___ Provided information ___

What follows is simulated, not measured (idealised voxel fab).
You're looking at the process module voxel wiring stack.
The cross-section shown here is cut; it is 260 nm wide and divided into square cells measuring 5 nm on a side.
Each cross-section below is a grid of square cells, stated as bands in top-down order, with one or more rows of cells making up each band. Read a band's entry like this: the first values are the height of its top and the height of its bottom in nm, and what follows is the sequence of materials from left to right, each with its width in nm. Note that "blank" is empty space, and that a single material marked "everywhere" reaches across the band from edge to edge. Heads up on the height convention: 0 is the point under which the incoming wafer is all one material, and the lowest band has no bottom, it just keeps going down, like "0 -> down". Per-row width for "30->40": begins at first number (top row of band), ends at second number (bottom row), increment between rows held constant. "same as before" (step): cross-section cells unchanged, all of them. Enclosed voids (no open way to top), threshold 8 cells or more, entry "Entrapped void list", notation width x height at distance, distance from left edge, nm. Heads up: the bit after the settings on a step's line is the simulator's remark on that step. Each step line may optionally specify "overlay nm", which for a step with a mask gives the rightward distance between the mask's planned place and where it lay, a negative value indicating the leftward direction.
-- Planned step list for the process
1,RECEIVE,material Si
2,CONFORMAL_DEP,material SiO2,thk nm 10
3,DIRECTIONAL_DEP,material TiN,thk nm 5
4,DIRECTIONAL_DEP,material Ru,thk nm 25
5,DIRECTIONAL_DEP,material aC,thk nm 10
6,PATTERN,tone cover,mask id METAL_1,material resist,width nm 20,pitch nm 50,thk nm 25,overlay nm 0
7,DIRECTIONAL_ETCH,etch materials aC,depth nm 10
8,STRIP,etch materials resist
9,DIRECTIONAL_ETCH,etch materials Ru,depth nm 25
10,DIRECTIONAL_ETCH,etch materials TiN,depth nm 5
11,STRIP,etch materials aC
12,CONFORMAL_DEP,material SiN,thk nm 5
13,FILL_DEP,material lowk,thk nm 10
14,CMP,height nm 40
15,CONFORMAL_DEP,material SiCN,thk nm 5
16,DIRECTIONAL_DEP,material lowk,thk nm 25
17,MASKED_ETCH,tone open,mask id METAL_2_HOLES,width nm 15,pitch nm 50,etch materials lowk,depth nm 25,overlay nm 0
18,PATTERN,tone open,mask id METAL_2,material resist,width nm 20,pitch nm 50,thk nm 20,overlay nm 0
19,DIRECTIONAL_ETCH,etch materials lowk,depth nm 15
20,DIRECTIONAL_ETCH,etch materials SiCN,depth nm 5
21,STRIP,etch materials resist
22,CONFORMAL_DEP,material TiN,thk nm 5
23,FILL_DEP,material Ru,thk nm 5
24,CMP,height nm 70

___

Work order
The entries above hold the needed span. Transcribe exactly the lines from the one with "9,DIRECTIONAL_ETCH,etch materials Ru,depth" to the one with "23,FILL_DEP,material Ru,thk nm 5", both included.

Reply
9,DIRECTIONAL_ETCH,etch materials Ru,depth nm 25
10,DIRECTIONAL_ETCH,etch materials TiN,depth nm 5
11,STRIP,etch materials aC
12,CONFORMAL_DEP,material SiN,thk nm 5
13,FILL_DEP,material lowk,thk nm 10
14,CMP,height nm 40
15,CONFORMAL_DEP,material SiCN,thk nm 5
16,DIRECTIONAL_DEP,material lowk,thk nm 25
17,MASKED_ETCH,tone open,mask id METAL_2_HOLES,width nm 15,pitch nm 50,etch materials lowk,depth nm 25,overlay nm 0
18,PATTERN,tone open,mask id METAL_2,material resist,width nm 20,pitch nm 50,thk nm 20,overlay nm 0
19,DIRECTIONAL_ETCH,etch materials lowk,depth nm 15
20,DIRECTIONAL_ETCH,etch materials SiCN,depth nm 5
21,STRIP,etch materials resist
22,CONFORMAL_DEP,material TiN,thk nm 5
23,FILL_DEP,material Ru,thk nm 5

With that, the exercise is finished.